BEGIN SUPPLIED RECORDS
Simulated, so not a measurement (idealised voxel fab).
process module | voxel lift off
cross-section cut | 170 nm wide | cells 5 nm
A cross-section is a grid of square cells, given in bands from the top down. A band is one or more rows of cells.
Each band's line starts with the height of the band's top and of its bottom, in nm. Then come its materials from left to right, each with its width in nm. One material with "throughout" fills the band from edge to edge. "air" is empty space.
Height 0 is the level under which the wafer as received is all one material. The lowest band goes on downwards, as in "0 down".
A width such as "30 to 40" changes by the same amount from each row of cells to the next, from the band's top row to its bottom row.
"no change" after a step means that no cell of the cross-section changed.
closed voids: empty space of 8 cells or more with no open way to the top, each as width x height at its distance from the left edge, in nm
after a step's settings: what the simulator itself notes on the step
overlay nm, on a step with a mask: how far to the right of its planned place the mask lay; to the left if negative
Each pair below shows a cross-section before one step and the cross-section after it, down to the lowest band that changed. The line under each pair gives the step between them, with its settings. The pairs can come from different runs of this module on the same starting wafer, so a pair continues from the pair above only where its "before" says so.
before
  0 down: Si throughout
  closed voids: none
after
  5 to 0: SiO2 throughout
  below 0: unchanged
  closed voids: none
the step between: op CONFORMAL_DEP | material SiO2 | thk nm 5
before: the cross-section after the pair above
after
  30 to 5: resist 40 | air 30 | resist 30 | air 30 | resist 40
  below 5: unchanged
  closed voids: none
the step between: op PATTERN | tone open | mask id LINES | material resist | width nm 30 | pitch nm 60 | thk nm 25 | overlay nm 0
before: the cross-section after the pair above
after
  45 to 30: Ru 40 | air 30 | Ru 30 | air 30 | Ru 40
END SUPPLIED RECORDS

→ **WORK ITEM**
Give back the full listing exactly as it stands above.

→ **WRITTEN REPLY**
Simulated, so not a measurement (idealised voxel fab).
process module | voxel lift off
cross-section cut | 170 nm wide | cells 5 nm
A cross-section is a grid of square cells, given in bands from the top down. A band is one or more rows of cells.
Each band's line starts with the height of the band's top and of its bottom, in nm. Then come its materials from left to right, each with its width in nm. One material with "throughout" fills the band from edge to edge. "air" is empty space.
Height 0 is the level under which the wafer as received is all one material. The lowest band goes on downwards, as in "0 down".
A width such as "30 to 40" changes by the same amount from each row of cells to the next, from the band's top row to its bottom row.
"no change" after a step means that no cell of the cross-section changed.
closed voids: empty space of 8 cells or more with no open way to the top, each as width x height at its distance from the left edge, in nm
after a step's settings: what the simulator itself notes on the step
overlay nm, on a step with a mask: how far to the right of its planned place the mask lay; to the left if negative
Each pair below shows a cross-section before one step and the cross-section after it, down to the lowest band that changed. The line under each pair gives the step between them, with its settings. The pairs can come from different runs of this module on the same starting wafer, so a pair continues from the pair above only where its "before" says so.
before
  0 down: Si throughout
  closed voids: none
after
  5 to 0: SiO2 throughout
  below 0: unchanged
  closed voids: none
the step between: op CONFORMAL_DEP | material SiO2 | thk nm 5
before: the cross-section after the pair above
after
  30 to 5: resist 40 | air 30 | resist 30 | air 30 | resist 40
  below 5: unchanged
  closed voids: none
the step between: op PATTERN | tone open | mask id LINES | material resist | width nm 30 | pitch nm 60 | thk nm 25 | overlay nm 0
before: the cross-section after the pair above
after
  45 to 30: Ru 40 | air 30 | Ru 30 | air 30 | Ru 40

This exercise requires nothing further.